--- SOURCE INFORMATION Enclosed Below ---

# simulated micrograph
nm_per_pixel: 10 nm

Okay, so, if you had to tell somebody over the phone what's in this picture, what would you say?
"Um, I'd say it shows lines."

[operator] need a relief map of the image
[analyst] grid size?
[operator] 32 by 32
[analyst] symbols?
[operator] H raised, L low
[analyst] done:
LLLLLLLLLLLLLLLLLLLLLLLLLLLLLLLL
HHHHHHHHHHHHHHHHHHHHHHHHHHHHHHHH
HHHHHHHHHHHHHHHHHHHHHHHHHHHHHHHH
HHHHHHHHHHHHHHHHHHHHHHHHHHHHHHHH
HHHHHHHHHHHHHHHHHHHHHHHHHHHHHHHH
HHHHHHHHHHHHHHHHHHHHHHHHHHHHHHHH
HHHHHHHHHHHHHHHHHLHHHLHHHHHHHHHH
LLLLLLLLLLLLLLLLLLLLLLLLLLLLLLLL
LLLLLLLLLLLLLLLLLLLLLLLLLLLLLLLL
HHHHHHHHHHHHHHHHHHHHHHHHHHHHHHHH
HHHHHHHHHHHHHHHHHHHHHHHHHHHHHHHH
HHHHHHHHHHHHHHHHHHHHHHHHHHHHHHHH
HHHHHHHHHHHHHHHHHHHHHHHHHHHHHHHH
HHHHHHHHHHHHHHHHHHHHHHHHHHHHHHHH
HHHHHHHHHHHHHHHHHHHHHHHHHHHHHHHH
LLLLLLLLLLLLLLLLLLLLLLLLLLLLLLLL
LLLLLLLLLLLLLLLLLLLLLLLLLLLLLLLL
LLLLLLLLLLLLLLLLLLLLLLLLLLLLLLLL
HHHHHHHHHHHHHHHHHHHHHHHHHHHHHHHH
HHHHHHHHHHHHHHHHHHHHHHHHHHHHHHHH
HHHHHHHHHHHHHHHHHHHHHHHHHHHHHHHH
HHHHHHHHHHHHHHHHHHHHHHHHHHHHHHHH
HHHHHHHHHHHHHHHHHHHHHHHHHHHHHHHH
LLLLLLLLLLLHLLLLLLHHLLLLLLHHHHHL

--- End of Enclosed SOURCE INFORMATION ---

• **WORK REQUEST**
Lines after the one containing "HHHHHHHHHHHHHHHHHLHHHLHHHHHHHHHH" are not part of the task. Output the entries exactly from their first line through that one.

• **TASK SOLUTION**
# simulated micrograph
nm_per_pixel: 10 nm

Okay, so, if you had to tell somebody over the phone what's in this picture, what would you say?
"Um, I'd say it shows lines."

[operator] need a relief map of the image
[analyst] grid size?
[operator] 32 by 32
[analyst] symbols?
[operator] H raised, L low
[analyst] done:
LLLLLLLLLLLLLLLLLLLLLLLLLLLLLLLL
HHHHHHHHHHHHHHHHHHHHHHHHHHHHHHHH
HHHHHHHHHHHHHHHHHHHHHHHHHHHHHHHH
HHHHHHHHHHHHHHHHHHHHHHHHHHHHHHHH
HHHHHHHHHHHHHHHHHHHHHHHHHHHHHHHH
HHHHHHHHHHHHHHHHHHHHHHHHHHHHHHHH
HHHHHHHHHHHHHHHHHLHHHLHHHHHHHHHH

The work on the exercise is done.